Input data Start Marker

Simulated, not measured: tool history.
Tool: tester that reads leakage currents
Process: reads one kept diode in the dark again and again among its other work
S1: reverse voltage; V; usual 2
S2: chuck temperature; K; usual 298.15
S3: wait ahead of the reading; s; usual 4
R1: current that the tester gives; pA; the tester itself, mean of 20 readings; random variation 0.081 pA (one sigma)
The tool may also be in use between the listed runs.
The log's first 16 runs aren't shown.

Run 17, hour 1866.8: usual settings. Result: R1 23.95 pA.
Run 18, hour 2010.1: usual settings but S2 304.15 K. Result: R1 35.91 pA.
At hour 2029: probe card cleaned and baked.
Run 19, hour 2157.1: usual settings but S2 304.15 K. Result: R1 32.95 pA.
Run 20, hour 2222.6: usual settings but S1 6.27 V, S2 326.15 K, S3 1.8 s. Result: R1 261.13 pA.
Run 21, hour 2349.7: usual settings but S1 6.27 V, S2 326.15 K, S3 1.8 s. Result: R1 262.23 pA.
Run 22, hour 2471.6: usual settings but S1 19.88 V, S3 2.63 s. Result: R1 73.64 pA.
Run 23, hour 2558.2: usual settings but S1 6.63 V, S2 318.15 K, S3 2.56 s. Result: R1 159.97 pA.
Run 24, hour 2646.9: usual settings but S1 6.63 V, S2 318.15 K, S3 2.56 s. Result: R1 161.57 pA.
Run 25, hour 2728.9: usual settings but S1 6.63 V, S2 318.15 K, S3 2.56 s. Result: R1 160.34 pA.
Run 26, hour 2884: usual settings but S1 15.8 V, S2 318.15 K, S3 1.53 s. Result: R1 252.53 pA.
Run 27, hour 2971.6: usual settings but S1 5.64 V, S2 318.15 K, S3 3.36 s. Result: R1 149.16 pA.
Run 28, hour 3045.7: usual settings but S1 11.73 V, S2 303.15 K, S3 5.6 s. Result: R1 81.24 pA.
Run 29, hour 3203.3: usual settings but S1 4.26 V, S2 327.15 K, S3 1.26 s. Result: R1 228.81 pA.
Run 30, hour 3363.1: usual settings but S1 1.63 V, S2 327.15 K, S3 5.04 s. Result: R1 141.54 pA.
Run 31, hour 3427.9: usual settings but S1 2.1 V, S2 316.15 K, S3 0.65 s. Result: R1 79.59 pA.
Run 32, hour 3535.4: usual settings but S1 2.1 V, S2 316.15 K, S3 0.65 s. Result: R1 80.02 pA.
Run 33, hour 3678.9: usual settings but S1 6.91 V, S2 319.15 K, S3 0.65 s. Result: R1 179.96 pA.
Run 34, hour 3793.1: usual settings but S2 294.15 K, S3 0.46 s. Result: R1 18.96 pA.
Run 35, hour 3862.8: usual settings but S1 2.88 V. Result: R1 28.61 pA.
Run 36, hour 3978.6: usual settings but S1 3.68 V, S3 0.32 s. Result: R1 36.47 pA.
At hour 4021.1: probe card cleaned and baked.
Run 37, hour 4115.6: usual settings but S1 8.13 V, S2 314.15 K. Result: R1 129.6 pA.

Input data End Marker

Action item: All lines in the listing above between the line with "Run 24, hour" and the line with "Run 27, hour", inclusive, should be set down exactly, and no line outside that range.

Exercise solution:
Run 24, hour 2646.9: usual settings but S1 6.63 V, S2 318.15 K, S3 2.56 s. Result: R1 161.57 pA.
Run 25, hour 2728.9: usual settings but S1 6.63 V, S2 318.15 K, S3 2.56 s. Result: R1 160.34 pA.
Run 26, hour 2884: usual settings but S1 15.8 V, S2 318.15 K, S3 1.53 s. Result: R1 252.53 pA.
Run 27, hour 2971.6: usual settings but S1 5.64 V, S2 318.15 K, S3 3.36 s. Result: R1 149.16 pA.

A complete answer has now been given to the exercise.